*** Block opens ***

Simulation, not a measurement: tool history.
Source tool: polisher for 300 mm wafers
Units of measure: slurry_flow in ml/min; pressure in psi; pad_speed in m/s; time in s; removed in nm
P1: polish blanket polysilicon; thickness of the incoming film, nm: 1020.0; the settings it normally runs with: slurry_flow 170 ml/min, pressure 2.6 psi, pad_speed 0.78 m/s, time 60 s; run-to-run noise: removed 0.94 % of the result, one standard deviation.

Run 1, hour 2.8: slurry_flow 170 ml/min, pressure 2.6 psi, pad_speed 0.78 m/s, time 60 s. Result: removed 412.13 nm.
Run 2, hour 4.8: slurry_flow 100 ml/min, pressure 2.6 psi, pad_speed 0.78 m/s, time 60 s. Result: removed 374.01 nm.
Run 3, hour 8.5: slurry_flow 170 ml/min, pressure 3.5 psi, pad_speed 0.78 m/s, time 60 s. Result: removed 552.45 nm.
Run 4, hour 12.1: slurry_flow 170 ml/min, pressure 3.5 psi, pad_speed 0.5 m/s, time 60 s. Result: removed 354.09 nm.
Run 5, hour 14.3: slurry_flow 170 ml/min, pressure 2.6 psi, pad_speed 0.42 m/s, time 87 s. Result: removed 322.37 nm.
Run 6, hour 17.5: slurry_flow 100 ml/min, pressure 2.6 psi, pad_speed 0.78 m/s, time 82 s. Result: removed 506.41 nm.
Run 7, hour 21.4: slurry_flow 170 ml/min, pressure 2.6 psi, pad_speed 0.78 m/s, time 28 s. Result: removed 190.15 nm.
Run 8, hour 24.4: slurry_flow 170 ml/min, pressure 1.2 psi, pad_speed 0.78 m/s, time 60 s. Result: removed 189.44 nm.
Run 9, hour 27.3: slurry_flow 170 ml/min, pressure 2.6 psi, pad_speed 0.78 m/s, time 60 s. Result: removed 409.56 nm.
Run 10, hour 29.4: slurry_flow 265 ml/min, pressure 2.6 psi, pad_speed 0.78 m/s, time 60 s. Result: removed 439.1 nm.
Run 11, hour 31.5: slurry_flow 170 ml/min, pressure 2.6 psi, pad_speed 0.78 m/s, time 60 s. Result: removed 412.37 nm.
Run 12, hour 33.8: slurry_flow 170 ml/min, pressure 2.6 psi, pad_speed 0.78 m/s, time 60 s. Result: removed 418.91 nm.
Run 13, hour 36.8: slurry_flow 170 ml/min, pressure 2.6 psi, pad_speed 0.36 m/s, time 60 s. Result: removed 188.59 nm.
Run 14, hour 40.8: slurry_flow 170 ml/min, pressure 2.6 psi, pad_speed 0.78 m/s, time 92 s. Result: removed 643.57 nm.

*** Block closes ***

Write out, unaltered, the lines from the opening of the listing through the line that includes "Run 4, hour".

_YOUR SOLUTION_
Simulation, not a measurement: tool history.
Source tool: polisher for 300 mm wafers
Units of measure: slurry_flow in ml/min; pressure in psi; pad_speed in m/s; time in s; removed in nm
P1: polish blanket polysilicon; thickness of the incoming film, nm: 1020.0; the settings it normally runs with: slurry_flow 170 ml/min, pressure 2.6 psi, pad_speed 0.78 m/s, time 60 s; run-to-run noise: removed 0.94 % of the result, one standard deviation.

Run 1, hour 2.8: slurry_flow 170 ml/min, pressure 2.6 psi, pad_speed 0.78 m/s, time 60 s. Result: removed 412.13 nm.
Run 2, hour 4.8: slurry_flow 100 ml/min, pressure 2.6 psi, pad_speed 0.78 m/s, time 60 s. Result: removed 374.01 nm.
Run 3, hour 8.5: slurry_flow 170 ml/min, pressure 3.5 psi, pad_speed 0.78 m/s, time 60 s. Result: removed 552.45 nm.
Run 4, hour 12.1: slurry_flow 170 ml/min, pressure 3.5 psi, pad_speed 0.5 m/s, time 60 s. Result: removed 354.09 nm.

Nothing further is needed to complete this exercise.